# ACTIVITY:
Your output should be the lines of the entries below, exactly, from the first one through the line that holds "The width of".

# DATASET:
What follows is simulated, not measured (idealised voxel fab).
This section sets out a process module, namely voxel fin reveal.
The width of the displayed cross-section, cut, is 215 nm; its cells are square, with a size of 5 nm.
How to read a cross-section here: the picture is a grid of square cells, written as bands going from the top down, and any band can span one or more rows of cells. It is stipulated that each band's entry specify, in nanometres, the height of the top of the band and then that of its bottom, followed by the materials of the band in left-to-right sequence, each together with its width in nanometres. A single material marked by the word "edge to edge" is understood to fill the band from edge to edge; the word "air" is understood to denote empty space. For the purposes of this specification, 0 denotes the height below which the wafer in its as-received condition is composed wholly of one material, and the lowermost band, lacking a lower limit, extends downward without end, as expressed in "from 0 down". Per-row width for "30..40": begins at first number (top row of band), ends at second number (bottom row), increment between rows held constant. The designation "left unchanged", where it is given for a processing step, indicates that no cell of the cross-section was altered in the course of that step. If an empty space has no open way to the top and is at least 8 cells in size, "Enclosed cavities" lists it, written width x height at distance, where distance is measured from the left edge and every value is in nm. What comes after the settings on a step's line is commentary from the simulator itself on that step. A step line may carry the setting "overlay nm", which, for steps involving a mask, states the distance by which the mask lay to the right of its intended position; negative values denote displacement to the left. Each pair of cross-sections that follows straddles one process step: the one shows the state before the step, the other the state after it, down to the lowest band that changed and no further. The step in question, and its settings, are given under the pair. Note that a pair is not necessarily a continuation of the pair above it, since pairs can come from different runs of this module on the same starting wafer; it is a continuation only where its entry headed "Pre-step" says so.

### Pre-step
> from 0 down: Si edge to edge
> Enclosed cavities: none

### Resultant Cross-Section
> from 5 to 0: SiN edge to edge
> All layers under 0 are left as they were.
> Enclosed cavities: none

# RESPONSE:
What follows is simulated, not measured (idealised voxel fab).
This section sets out a process module, namely voxel fin reveal.
The width of the displayed cross-section, cut, is 215 nm; its cells are square, with a size of 5 nm.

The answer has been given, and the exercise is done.